====== INFORMATION PROVIDED ======

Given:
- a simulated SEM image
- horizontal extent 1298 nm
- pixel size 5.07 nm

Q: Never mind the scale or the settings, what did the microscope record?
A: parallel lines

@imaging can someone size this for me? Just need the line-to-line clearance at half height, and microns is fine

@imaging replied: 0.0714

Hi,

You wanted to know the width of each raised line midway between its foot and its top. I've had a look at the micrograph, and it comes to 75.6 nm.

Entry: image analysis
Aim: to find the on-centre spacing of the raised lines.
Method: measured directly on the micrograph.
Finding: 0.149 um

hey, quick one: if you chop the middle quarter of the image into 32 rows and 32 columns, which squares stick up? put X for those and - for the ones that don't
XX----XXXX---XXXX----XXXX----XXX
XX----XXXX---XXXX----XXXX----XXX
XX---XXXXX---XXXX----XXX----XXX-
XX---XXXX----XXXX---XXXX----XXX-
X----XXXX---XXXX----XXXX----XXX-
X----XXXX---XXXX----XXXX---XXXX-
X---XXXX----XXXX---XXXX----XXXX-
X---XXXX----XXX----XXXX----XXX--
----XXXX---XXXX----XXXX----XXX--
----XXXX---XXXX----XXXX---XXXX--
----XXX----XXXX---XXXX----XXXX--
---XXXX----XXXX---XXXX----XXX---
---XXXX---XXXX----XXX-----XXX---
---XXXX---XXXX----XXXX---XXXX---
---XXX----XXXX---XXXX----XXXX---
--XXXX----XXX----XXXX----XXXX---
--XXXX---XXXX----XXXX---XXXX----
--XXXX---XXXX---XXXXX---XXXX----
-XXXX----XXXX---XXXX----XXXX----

======

Give the listing again in its entirety, exactly as written.

WRITTEN ANSWER –
Given:
- a simulated SEM image
- horizontal extent 1298 nm
- pixel size 5.07 nm

Q: Never mind the scale or the settings, what did the microscope record?
A: parallel lines

@imaging can someone size this for me? Just need the line-to-line clearance at half height, and microns is fine

@imaging replied: 0.0714

Hi,

You wanted to know the width of each raised line midway between its foot and its top. I've had a look at the micrograph, and it comes to 75.6 nm.

Entry: image analysis
Aim: to find the on-centre spacing of the raised lines.
Method: measured directly on the micrograph.
Finding: 0.149 um

hey, quick one: if you chop the middle quarter of the image into 32 rows and 32 columns, which squares stick up? put X for those and - for the ones that don't
XX----XXXX---XXXX----XXXX----XXX
XX----XXXX---XXXX----XXXX----XXX
XX---XXXXX---XXXX----XXX----XXX-
XX---XXXX----XXXX---XXXX----XXX-
X----XXXX---XXXX----XXXX----XXX-
X----XXXX---XXXX----XXXX---XXXX-
X---XXXX----XXXX---XXXX----XXXX-
X---XXXX----XXX----XXXX----XXX--
----XXXX---XXXX----XXXX----XXX--
----XXXX---XXXX----XXXX---XXXX--
----XXX----XXXX---XXXX----XXXX--
---XXXX----XXXX---XXXX----XXX---
---XXXX---XXXX----XXX-----XXX---
---XXXX---XXXX----XXXX---XXXX---
---XXX----XXXX---XXXX----XXXX---
--XXXX----XXX----XXXX----XXXX---
--XXXX---XXXX----XXXX---XXXX----
--XXXX---XXXX---XXXXX---XXXX----
-XXXX----XXXX---XXXX----XXXX----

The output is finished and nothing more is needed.